[Opening Given data section]

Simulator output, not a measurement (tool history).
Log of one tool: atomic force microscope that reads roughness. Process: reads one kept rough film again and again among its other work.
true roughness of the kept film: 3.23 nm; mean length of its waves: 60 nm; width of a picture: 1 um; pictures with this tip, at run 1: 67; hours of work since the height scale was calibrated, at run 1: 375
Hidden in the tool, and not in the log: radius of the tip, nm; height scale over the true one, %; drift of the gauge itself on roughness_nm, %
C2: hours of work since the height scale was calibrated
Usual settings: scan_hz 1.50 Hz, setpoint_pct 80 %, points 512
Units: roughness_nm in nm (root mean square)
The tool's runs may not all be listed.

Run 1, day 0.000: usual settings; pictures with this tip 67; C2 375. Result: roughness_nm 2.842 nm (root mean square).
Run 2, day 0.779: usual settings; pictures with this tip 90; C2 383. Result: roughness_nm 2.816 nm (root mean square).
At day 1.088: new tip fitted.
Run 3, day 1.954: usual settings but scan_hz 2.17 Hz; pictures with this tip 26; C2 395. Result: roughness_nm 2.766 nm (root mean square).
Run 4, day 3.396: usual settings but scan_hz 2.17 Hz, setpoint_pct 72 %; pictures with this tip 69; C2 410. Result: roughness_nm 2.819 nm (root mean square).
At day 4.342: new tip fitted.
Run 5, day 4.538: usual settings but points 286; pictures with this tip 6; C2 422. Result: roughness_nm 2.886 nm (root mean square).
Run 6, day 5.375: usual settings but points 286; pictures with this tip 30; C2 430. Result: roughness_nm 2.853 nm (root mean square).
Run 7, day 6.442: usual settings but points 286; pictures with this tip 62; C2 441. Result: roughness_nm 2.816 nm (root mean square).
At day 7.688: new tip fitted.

[Closing Given data section]

## Task item:
All the lines above need to be printed again, exactly.

## Reply:
Simulator output, not a measurement (tool history).
Log of one tool: atomic force microscope that reads roughness. Process: reads one kept rough film again and again among its other work.
true roughness of the kept film: 3.23 nm; mean length of its waves: 60 nm; width of a picture: 1 um; pictures with this tip, at run 1: 67; hours of work since the height scale was calibrated, at run 1: 375
Hidden in the tool, and not in the log: radius of the tip, nm; height scale over the true one, %; drift of the gauge itself on roughness_nm, %
C2: hours of work since the height scale was calibrated
Usual settings: scan_hz 1.50 Hz, setpoint_pct 80 %, points 512
Units: roughness_nm in nm (root mean square)
The tool's runs may not all be listed.

Run 1, day 0.000: usual settings; pictures with this tip 67; C2 375. Result: roughness_nm 2.842 nm (root mean square).
Run 2, day 0.779: usual settings; pictures with this tip 90; C2 383. Result: roughness_nm 2.816 nm (root mean square).
At day 1.088: new tip fitted.
Run 3, day 1.954: usual settings but scan_hz 2.17 Hz; pictures with this tip 26; C2 395. Result: roughness_nm 2.766 nm (root mean square).
Run 4, day 3.396: usual settings but scan_hz 2.17 Hz, setpoint_pct 72 %; pictures with this tip 69; C2 410. Result: roughness_nm 2.819 nm (root mean square).
At day 4.342: new tip fitted.
Run 5, day 4.538: usual settings but points 286; pictures with this tip 6; C2 422. Result: roughness_nm 2.886 nm (root mean square).
Run 6, day 5.375: usual settings but points 286; pictures with this tip 30; C2 430. Result: roughness_nm 2.853 nm (root mean square).
Run 7, day 6.442: usual settings but points 286; pictures with this tip 62; C2 441. Result: roughness_nm 2.816 nm (root mean square).
At day 7.688: new tip fitted.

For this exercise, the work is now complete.